- **Requirement**: Starting at the first line of the records below, transcribe each line exactly, ending with the line that contains "2 op CONFORMAL_DEP".

- **Supplied data**:
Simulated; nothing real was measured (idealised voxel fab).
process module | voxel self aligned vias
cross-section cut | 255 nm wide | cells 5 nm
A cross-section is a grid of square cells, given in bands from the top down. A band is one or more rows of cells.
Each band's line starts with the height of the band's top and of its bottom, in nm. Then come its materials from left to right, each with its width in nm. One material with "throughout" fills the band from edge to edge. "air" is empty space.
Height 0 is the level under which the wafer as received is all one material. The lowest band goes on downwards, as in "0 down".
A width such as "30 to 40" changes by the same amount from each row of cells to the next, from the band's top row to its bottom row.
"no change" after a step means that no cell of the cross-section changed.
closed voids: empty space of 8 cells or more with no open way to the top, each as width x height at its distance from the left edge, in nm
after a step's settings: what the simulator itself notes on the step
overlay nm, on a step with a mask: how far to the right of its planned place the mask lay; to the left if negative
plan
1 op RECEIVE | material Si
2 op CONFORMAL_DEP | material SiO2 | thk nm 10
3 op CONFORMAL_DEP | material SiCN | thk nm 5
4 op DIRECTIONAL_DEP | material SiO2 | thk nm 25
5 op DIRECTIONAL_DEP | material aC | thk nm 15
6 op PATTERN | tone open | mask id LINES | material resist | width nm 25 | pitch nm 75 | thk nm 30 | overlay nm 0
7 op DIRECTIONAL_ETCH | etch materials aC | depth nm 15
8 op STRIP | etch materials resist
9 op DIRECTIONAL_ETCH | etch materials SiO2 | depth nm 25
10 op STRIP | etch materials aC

- **Reply**:
Simulated; nothing real was measured (idealised voxel fab).
process module | voxel self aligned vias
cross-section cut | 255 nm wide | cells 5 nm
A cross-section is a grid of square cells, given in bands from the top down. A band is one or more rows of cells.
Each band's line starts with the height of the band's top and of its bottom, in nm. Then come its materials from left to right, each with its width in nm. One material with "throughout" fills the band from edge to edge. "air" is empty space.
Height 0 is the level under which the wafer as received is all one material. The lowest band goes on downwards, as in "0 down".
A width such as "30 to 40" changes by the same amount from each row of cells to the next, from the band's top row to its bottom row.
"no change" after a step means that no cell of the cross-section changed.
closed voids: empty space of 8 cells or more with no open way to the top, each as width x height at its distance from the left edge, in nm
after a step's settings: what the simulator itself notes on the step
overlay nm, on a step with a mask: how far to the right of its planned place the mask lay; to the left if negative
plan
1 op RECEIVE | material Si
2 op CONFORMAL_DEP | material SiO2 | thk nm 10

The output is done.